● **REQUIREMENT**
Look through the records below for the line with "Notation: cross-section as" and the line with "1. RECEIVE | material Si", then return those lines and all lines between, exactly.

--------------------

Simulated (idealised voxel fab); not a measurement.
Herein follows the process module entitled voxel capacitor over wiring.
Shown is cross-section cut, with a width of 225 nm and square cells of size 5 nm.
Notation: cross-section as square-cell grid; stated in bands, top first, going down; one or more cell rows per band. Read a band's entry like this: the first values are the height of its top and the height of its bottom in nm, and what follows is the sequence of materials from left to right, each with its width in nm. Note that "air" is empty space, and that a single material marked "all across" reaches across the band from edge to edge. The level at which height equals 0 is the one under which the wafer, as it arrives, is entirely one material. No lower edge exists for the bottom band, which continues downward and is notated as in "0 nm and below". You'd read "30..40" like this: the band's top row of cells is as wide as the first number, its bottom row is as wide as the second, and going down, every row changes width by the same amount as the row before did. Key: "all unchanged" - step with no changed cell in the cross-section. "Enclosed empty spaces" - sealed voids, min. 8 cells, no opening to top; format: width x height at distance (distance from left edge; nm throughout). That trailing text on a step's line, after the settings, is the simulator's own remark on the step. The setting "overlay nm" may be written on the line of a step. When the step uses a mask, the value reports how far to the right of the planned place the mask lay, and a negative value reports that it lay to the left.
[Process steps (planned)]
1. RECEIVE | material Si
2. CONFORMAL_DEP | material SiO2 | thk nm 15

--------------------

● **ANSWER AREA**
Notation: cross-section as square-cell grid; stated in bands, top first, going down; one or more cell rows per band. Read a band's entry like this: the first values are the height of its top and the height of its bottom in nm, and what follows is the sequence of materials from left to right, each with its width in nm. Note that "air" is empty space, and that a single material marked "all across" reaches across the band from edge to edge. The level at which height equals 0 is the one under which the wafer, as it arrives, is entirely one material. No lower edge exists for the bottom band, which continues downward and is notated as in "0 nm and below". You'd read "30..40" like this: the band's top row of cells is as wide as the first number, its bottom row is as wide as the second, and going down, every row changes width by the same amount as the row before did. Key: "all unchanged" - step with no changed cell in the cross-section. "Enclosed empty spaces" - sealed voids, min. 8 cells, no opening to top; format: width x height at distance (distance from left edge; nm throughout). That trailing text on a step's line, after the settings, is the simulator's own remark on the step. The setting "overlay nm" may be written on the line of a step. When the step uses a mask, the value reports how far to the right of the planned place the mask lay, and a negative value reports that it lay to the left.
[Process steps (planned)]
1. RECEIVE | material Si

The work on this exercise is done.